_ _ _ _ _ _ _

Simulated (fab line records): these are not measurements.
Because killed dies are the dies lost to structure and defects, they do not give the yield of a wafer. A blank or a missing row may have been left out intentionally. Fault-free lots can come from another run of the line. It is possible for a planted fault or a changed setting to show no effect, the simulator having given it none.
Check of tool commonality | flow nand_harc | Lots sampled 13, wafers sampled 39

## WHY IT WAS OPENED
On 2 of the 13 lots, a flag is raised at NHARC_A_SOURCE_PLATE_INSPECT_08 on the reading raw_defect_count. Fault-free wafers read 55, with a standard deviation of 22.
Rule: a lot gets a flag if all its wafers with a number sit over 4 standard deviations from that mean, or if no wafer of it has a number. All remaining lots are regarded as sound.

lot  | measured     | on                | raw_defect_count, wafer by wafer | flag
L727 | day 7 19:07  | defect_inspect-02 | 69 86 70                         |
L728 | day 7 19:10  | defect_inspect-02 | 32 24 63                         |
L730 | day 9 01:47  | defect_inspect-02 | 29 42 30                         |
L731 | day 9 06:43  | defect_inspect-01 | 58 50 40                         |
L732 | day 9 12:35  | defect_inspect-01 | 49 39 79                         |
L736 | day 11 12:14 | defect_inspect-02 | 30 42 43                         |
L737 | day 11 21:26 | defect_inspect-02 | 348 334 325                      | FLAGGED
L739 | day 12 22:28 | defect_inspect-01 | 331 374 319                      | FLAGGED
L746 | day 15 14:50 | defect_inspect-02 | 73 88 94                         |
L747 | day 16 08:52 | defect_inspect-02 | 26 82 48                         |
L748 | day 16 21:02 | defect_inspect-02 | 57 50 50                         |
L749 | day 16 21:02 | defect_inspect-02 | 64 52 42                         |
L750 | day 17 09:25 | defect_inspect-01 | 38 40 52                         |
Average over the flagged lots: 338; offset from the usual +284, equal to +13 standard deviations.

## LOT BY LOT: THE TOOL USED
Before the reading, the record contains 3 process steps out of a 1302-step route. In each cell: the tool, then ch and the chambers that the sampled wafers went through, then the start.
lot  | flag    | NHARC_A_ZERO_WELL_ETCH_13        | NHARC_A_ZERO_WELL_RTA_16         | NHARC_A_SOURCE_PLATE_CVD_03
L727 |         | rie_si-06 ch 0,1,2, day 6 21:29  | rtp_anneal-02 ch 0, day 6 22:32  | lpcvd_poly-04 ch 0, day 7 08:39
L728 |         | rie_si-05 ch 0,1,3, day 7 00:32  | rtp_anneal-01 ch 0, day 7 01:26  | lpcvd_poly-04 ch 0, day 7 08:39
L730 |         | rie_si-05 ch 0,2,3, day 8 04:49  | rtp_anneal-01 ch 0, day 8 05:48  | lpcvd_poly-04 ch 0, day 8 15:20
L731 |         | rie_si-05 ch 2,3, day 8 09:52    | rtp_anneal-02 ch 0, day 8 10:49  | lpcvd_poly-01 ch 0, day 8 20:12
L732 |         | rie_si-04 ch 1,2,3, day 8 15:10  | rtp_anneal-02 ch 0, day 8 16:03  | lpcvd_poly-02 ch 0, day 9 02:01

_ _ _ _ _ _ _

ACTION ITEM
An exact copy of the lines above between the line holding "Average over the" and the line holding "Before the reading, the", inclusive, is the whole answer.

EXERCISE ANSWER
Average over the flagged lots: 338; offset from the usual +284, equal to +13 standard deviations.

## LOT BY LOT: THE TOOL USED
Before the reading, the record contains 3 process steps out of a 1302-step route. In each cell: the tool, then ch and the chambers that the sampled wafers went through, then the start.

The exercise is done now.